(Work request): Word for word, retype every record in the listing.

(Dataset records):
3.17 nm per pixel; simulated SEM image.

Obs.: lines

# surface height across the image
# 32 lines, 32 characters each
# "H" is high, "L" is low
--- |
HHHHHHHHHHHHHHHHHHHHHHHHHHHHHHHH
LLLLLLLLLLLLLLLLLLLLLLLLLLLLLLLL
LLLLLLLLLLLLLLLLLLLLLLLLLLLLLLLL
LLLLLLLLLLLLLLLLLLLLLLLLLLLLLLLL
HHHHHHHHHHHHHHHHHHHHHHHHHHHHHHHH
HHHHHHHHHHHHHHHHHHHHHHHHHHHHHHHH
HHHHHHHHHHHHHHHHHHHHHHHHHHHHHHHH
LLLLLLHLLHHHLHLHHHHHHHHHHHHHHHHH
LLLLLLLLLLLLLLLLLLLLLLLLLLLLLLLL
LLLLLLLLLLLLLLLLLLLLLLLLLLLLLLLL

(Task output):
3.17 nm per pixel; simulated SEM image.

Obs.: lines

# surface height across the image
# 32 lines, 32 characters each
# "H" is high, "L" is low
--- |
HHHHHHHHHHHHHHHHHHHHHHHHHHHHHHHH
LLLLLLLLLLLLLLLLLLLLLLLLLLLLLLLL
LLLLLLLLLLLLLLLLLLLLLLLLLLLLLLLL
LLLLLLLLLLLLLLLLLLLLLLLLLLLLLLLL
HHHHHHHHHHHHHHHHHHHHHHHHHHHHHHHH
HHHHHHHHHHHHHHHHHHHHHHHHHHHHHHHH
HHHHHHHHHHHHHHHHHHHHHHHHHHHHHHHH
LLLLLLHLLHHHLHLHHHHHHHHHHHHHHHHH
LLLLLLLLLLLLLLLLLLLLLLLLLLLLLLLL
LLLLLLLLLLLLLLLLLLLLLLLLLLLLLLLL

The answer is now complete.